- _Source material_:
*** Begin section ***
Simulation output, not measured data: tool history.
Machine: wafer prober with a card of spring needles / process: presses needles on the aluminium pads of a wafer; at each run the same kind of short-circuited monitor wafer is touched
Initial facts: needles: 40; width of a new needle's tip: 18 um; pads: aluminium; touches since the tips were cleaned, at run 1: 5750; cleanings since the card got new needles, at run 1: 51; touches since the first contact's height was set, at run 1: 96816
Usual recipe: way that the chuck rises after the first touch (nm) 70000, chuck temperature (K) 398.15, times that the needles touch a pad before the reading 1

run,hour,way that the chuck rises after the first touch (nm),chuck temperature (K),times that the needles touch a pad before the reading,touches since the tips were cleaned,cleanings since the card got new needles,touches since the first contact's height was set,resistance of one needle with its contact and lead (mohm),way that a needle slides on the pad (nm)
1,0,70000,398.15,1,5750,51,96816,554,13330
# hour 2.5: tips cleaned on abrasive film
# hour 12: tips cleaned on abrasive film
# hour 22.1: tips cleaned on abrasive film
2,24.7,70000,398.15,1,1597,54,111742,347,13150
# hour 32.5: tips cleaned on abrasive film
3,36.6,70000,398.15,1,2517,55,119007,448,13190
*** End section ***

- _Assignment_: Faithfully write out the entire listing, line by line.

- _Task response_:
Simulation output, not measured data: tool history.
Machine: wafer prober with a card of spring needles / process: presses needles on the aluminium pads of a wafer; at each run the same kind of short-circuited monitor wafer is touched
Initial facts: needles: 40; width of a new needle's tip: 18 um; pads: aluminium; touches since the tips were cleaned, at run 1: 5750; cleanings since the card got new needles, at run 1: 51; touches since the first contact's height was set, at run 1: 96816
Usual recipe: way that the chuck rises after the first touch (nm) 70000, chuck temperature (K) 398.15, times that the needles touch a pad before the reading 1

run,hour,way that the chuck rises after the first touch (nm),chuck temperature (K),times that the needles touch a pad before the reading,touches since the tips were cleaned,cleanings since the card got new needles,touches since the first contact's height was set,resistance of one needle with its contact and lead (mohm),way that a needle slides on the pad (nm)
1,0,70000,398.15,1,5750,51,96816,554,13330
# hour 2.5: tips cleaned on abrasive film
# hour 12: tips cleaned on abrasive film
# hour 22.1: tips cleaned on abrasive film
2,24.7,70000,398.15,1,1597,54,111742,347,13150
# hour 32.5: tips cleaned on abrasive film
3,36.6,70000,398.15,1,2517,55,119007,448,13190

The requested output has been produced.